++++ INFORMATION PROVIDED
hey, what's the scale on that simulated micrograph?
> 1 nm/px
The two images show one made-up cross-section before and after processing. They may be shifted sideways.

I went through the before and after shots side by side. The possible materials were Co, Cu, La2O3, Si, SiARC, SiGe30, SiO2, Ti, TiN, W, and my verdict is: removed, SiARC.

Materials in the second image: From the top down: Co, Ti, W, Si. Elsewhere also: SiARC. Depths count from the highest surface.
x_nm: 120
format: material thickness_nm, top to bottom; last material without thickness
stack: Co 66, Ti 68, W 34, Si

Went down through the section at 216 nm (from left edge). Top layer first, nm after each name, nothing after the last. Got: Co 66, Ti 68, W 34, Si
++++++++

● **EXERCISE**
Output all entries exactly as given above.

● **TASK ANSWER**
hey, what's the scale on that simulated micrograph?
> 1 nm/px
The two images show one made-up cross-section before and after processing. They may be shifted sideways.

I went through the before and after shots side by side. The possible materials were Co, Cu, La2O3, Si, SiARC, SiGe30, SiO2, Ti, TiN, W, and my verdict is: removed, SiARC.

Materials in the second image: From the top down: Co, Ti, W, Si. Elsewhere also: SiARC. Depths count from the highest surface.
x_nm: 120
format: material thickness_nm, top to bottom; last material without thickness
stack: Co 66, Ti 68, W 34, Si

Went down through the section at 216 nm (from left edge). Top layer first, nm after each name, nothing after the last. Got: Co 66, Ti 68, W 34, Si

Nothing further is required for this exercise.